Work order -
Beginning at the top of the listing, repeat each line exactly until the line with "step 17, WET" has been repeated too.

Entries supplied -
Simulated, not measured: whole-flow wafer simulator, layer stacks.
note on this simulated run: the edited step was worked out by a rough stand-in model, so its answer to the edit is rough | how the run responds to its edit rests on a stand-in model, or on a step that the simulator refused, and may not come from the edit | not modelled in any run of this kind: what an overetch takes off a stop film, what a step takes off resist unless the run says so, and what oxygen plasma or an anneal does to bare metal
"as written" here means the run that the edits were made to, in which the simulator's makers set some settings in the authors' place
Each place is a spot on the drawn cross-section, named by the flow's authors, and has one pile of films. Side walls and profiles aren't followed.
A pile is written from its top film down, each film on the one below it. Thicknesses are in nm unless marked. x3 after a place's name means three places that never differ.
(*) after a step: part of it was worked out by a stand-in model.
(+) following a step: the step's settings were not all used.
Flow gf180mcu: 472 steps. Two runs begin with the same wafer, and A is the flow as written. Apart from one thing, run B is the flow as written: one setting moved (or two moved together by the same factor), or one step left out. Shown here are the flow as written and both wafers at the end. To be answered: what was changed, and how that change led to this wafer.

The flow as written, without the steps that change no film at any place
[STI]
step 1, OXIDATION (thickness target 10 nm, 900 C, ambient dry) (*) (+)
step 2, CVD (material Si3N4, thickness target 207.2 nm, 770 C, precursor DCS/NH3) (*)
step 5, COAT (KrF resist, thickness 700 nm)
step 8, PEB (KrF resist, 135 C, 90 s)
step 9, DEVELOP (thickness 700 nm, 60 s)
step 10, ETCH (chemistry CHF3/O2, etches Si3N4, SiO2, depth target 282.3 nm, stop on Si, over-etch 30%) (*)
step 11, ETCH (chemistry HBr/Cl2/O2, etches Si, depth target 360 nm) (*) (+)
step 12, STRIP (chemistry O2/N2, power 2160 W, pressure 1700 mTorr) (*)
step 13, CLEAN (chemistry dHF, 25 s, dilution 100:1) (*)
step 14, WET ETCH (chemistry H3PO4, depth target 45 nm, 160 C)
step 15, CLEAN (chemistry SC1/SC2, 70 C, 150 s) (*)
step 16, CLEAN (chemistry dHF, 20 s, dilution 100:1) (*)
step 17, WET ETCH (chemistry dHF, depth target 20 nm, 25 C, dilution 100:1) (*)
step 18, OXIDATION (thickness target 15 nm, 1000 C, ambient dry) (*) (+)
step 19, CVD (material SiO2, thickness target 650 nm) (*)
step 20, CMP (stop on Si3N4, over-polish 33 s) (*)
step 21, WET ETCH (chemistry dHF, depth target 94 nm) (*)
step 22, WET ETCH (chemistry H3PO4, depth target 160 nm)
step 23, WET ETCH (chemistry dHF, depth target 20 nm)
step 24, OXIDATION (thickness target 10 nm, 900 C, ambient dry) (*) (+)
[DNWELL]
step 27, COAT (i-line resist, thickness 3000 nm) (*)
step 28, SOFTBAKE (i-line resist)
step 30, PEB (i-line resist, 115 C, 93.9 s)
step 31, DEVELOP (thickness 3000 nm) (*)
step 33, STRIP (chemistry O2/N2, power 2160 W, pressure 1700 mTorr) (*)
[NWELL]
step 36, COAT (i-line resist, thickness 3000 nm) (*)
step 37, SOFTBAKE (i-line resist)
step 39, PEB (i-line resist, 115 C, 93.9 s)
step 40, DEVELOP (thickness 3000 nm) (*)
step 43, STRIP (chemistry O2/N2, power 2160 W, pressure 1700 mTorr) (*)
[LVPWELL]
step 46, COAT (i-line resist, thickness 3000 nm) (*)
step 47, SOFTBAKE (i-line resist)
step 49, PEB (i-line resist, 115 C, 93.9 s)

Result -
Simulated, not measured: whole-flow wafer simulator, layer stacks.
note on this simulated run: the edited step was worked out by a rough stand-in model, so its answer to the edit is rough | how the run responds to its edit rests on a stand-in model, or on a step that the simulator refused, and may not come from the edit | not modelled in any run of this kind: what an overetch takes off a stop film, what a step takes off resist unless the run says so, and what oxygen plasma or an anneal does to bare metal
"as written" here means the run that the edits were made to, in which the simulator's makers set some settings in the authors' place
Each place is a spot on the drawn cross-section, named by the flow's authors, and has one pile of films. Side walls and profiles aren't followed.
A pile is written from its top film down, each film on the one below it. Thicknesses are in nm unless marked. x3 after a place's name means three places that never differ.
(*) after a step: part of it was worked out by a stand-in model.
(+) following a step: the step's settings were not all used.
Flow gf180mcu: 472 steps. Two runs begin with the same wafer, and A is the flow as written. Apart from one thing, run B is the flow as written: one setting moved (or two moved together by the same factor), or one step left out. Shown here are the flow as written and both wafers at the end. To be answered: what was changed, and how that change led to this wafer.

The flow as written, without the steps that change no film at any place
[STI]
step 1, OXIDATION (thickness target 10 nm, 900 C, ambient dry) (*) (+)
step 2, CVD (material Si3N4, thickness target 207.2 nm, 770 C, precursor DCS/NH3) (*)
step 5, COAT (KrF resist, thickness 700 nm)
step 8, PEB (KrF resist, 135 C, 90 s)
step 9, DEVELOP (thickness 700 nm, 60 s)
step 10, ETCH (chemistry CHF3/O2, etches Si3N4, SiO2, depth target 282.3 nm, stop on Si, over-etch 30%) (*)
step 11, ETCH (chemistry HBr/Cl2/O2, etches Si, depth target 360 nm) (*) (+)
step 12, STRIP (chemistry O2/N2, power 2160 W, pressure 1700 mTorr) (*)
step 13, CLEAN (chemistry dHF, 25 s, dilution 100:1) (*)
step 14, WET ETCH (chemistry H3PO4, depth target 45 nm, 160 C)
step 15, CLEAN (chemistry SC1/SC2, 70 C, 150 s) (*)
step 16, CLEAN (chemistry dHF, 20 s, dilution 100:1) (*)
step 17, WET ETCH (chemistry dHF, depth target 20 nm, 25 C, dilution 100:1) (*)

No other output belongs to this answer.